#### Exercise:
Could you write out the lines below exactly, beginning with the first and finishing with the one that contains "The step chemistry"?

Source material section start

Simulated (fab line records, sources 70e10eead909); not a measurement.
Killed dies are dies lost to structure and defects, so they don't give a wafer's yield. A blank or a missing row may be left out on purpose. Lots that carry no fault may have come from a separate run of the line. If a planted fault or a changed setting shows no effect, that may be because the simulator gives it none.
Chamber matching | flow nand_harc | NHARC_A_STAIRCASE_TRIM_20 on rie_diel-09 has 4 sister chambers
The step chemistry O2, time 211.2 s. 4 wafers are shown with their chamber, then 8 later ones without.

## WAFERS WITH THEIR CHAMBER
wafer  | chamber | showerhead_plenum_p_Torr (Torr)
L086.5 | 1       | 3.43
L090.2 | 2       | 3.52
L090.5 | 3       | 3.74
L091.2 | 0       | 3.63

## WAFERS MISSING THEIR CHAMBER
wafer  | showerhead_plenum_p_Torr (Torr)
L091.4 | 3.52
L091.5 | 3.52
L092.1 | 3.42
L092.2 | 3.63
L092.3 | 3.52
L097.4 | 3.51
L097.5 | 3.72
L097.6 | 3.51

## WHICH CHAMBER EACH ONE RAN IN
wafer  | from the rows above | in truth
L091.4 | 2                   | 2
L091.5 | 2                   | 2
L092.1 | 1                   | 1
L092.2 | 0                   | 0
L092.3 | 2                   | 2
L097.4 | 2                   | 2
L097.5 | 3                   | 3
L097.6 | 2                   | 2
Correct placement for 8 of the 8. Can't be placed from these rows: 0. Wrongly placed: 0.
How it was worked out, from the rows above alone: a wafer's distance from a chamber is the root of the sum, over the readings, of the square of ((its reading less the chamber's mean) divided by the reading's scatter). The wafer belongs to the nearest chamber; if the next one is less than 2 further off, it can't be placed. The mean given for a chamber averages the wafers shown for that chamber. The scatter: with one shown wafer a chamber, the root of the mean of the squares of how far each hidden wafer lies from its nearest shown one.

Source material section end

#### Answer area:
Simulated (fab line records, sources 70e10eead909); not a measurement.
Killed dies are dies lost to structure and defects, so they don't give a wafer's yield. A blank or a missing row may be left out on purpose. Lots that carry no fault may have come from a separate run of the line. If a planted fault or a changed setting shows no effect, that may be because the simulator gives it none.
Chamber matching | flow nand_harc | NHARC_A_STAIRCASE_TRIM_20 on rie_diel-09 has 4 sister chambers
The step chemistry O2, time 211.2 s. 4 wafers are shown with their chamber, then 8 later ones without.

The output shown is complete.